= Assignment =
Extract, unchanged, every line from the top of the material below through the line with "Entry complete.", and no more.

= Source data =
===

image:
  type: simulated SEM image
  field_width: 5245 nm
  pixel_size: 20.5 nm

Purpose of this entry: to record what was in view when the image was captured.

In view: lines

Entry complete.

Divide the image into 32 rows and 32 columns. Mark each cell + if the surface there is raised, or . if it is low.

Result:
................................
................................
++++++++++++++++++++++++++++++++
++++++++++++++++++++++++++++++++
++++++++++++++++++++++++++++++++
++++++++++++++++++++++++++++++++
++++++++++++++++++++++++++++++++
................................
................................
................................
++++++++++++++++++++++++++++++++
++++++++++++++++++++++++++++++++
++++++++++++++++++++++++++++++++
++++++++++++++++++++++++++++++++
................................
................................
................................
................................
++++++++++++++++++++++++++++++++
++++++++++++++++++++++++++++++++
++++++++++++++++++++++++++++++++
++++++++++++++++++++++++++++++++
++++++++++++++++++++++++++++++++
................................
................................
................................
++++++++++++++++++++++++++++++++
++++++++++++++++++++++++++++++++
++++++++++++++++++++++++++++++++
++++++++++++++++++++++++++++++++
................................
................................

===

= Solution =
image:
  type: simulated SEM image
  field_width: 5245 nm
  pixel_size: 20.5 nm

Purpose of this entry: to record what was in view when the image was captured.

In view: lines

Entry complete.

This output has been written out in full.